- [Work order]:
Take the lines below beginning at the line that has "The tool's own" and stopping after the line that has "lot=L313; first seen here=day 41 00:34;", and print them exactly as they are, with no other lines.

+++ Recorded data +++
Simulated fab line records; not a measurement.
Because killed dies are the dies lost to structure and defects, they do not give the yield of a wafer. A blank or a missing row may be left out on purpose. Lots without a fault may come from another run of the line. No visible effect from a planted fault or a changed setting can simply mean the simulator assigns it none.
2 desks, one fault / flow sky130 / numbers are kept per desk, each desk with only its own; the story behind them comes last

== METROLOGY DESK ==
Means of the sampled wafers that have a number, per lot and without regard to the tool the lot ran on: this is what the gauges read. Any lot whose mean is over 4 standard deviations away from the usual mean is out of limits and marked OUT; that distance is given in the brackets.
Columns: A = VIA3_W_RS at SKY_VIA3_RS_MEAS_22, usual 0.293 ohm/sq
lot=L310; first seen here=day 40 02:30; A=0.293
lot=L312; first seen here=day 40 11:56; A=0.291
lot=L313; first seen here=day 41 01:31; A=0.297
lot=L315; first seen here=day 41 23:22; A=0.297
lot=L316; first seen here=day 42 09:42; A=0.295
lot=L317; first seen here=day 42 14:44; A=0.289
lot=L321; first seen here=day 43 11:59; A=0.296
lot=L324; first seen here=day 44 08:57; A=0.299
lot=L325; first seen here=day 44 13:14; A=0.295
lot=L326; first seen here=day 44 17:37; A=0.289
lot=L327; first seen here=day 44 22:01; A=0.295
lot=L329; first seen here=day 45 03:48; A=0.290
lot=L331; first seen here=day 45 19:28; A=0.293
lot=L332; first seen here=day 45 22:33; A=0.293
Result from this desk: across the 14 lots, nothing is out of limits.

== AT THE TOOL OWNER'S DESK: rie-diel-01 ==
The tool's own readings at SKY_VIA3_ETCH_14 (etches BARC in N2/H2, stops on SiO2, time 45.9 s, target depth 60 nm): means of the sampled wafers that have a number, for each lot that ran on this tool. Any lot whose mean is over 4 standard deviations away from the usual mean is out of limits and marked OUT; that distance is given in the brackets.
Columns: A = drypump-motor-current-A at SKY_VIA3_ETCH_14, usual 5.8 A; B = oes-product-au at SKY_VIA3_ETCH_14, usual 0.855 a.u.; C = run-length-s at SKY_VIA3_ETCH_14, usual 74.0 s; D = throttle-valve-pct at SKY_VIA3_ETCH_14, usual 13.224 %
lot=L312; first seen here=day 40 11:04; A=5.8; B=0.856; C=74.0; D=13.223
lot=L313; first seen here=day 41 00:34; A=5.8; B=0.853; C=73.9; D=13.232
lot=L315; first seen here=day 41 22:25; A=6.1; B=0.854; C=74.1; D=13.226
+++

- [Expected answer]:
The tool's own readings at SKY_VIA3_ETCH_14 (etches BARC in N2/H2, stops on SiO2, time 45.9 s, target depth 60 nm): means of the sampled wafers that have a number, for each lot that ran on this tool. Any lot whose mean is over 4 standard deviations away from the usual mean is out of limits and marked OUT; that distance is given in the brackets.
Columns: A = drypump-motor-current-A at SKY_VIA3_ETCH_14, usual 5.8 A; B = oes-product-au at SKY_VIA3_ETCH_14, usual 0.855 a.u.; C = run-length-s at SKY_VIA3_ETCH_14, usual 74.0 s; D = throttle-valve-pct at SKY_VIA3_ETCH_14, usual 13.224 %
lot=L312; first seen here=day 40 11:04; A=5.8; B=0.856; C=74.0; D=13.223
lot=L313; first seen here=day 41 00:34; A=5.8; B=0.853; C=73.9; D=13.232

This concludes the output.